| REQUIREMENT |
Begin at the top of the following data. Copy each line exactly until you have copied the line containing "Xsec cut, 270 nm wide, square cell size 5 nm.".

(PROVIDED DATA)
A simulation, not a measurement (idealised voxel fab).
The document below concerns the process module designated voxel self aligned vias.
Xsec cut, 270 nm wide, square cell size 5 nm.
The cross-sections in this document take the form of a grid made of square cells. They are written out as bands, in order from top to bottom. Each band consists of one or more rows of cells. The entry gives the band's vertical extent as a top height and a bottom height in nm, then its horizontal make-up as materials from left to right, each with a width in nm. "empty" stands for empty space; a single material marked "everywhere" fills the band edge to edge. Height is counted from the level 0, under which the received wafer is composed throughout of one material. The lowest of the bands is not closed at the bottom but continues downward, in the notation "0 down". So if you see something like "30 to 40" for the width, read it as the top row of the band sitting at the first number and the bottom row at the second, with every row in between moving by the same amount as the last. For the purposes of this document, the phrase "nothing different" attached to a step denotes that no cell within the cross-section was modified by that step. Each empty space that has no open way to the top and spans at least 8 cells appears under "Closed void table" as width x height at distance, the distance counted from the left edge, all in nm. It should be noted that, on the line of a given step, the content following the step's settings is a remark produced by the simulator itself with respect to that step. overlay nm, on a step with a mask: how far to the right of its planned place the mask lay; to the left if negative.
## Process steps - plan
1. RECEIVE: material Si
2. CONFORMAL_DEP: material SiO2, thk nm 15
(End PROVIDED DATA)

| TASK ANSWER |
A simulation, not a measurement (idealised voxel fab).
The document below concerns the process module designated voxel self aligned vias.
Xsec cut, 270 nm wide, square cell size 5 nm.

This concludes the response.